--

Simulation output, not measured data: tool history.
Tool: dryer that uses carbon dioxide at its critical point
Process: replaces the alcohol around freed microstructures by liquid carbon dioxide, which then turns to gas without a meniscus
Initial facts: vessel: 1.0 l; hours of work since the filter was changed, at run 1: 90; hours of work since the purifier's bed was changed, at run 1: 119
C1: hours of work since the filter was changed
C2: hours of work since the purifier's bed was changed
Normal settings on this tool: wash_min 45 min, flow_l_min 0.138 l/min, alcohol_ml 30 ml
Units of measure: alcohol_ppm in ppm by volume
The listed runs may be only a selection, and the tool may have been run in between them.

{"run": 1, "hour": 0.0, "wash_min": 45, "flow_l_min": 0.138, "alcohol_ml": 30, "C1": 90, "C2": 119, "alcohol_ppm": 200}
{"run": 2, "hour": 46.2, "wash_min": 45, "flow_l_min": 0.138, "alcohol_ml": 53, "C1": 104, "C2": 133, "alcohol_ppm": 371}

--

_WORK ITEM_
Your task is to repeat the data exactly; please include every line.

_YOUR RESPONSE_
Simulation output, not measured data: tool history.
Tool: dryer that uses carbon dioxide at its critical point
Process: replaces the alcohol around freed microstructures by liquid carbon dioxide, which then turns to gas without a meniscus
Initial facts: vessel: 1.0 l; hours of work since the filter was changed, at run 1: 90; hours of work since the purifier's bed was changed, at run 1: 119
C1: hours of work since the filter was changed
C2: hours of work since the purifier's bed was changed
Normal settings on this tool: wash_min 45 min, flow_l_min 0.138 l/min, alcohol_ml 30 ml
Units of measure: alcohol_ppm in ppm by volume
The listed runs may be only a selection, and the tool may have been run in between them.

{"run": 1, "hour": 0.0, "wash_min": 45, "flow_l_min": 0.138, "alcohol_ml": 30, "C1": 90, "C2": 119, "alcohol_ppm": 200}
{"run": 2, "hour": 46.2, "wash_min": 45, "flow_l_min": 0.138, "alcohol_ml": 53, "C1": 104, "C2": 133, "alcohol_ppm": 371}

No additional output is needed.